- _Dataset excerpts_
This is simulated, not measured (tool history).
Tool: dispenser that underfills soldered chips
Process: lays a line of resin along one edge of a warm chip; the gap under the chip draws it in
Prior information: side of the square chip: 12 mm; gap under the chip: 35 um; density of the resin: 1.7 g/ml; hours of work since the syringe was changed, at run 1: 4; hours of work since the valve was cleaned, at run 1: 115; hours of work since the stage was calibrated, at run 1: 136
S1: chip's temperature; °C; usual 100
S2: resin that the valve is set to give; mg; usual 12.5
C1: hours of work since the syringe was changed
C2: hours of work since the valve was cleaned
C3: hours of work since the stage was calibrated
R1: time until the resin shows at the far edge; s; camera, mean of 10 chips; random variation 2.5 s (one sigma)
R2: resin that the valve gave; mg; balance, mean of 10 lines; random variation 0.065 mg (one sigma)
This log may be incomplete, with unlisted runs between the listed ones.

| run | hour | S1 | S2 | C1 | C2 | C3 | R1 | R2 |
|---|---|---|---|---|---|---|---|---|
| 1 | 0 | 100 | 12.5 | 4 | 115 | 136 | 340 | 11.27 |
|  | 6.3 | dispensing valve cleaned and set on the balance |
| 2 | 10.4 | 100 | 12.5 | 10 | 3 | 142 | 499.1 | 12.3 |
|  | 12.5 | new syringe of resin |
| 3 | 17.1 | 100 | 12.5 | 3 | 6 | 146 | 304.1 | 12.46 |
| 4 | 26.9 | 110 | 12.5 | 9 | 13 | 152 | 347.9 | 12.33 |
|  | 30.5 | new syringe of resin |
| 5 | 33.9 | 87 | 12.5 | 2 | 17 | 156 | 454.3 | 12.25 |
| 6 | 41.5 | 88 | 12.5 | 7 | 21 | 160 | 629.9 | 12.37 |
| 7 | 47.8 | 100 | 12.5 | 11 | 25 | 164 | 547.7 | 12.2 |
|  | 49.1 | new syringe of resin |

- _Work item_
From the records above, reproduce exactly the lines from the one with "347.9 | 12.33 |" to the one with "547.7 | 12.2 |", both included, and no others.

- _Written response_
| 4 | 26.9 | 110 | 12.5 | 9 | 13 | 152 | 347.9 | 12.33 |
|  | 30.5 | new syringe of resin |
| 5 | 33.9 | 87 | 12.5 | 2 | 17 | 156 | 454.3 | 12.25 |
| 6 | 41.5 | 88 | 12.5 | 7 | 21 | 160 | 629.9 | 12.37 |
| 7 | 47.8 | 100 | 12.5 | 11 | 25 | 164 | 547.7 | 12.2 |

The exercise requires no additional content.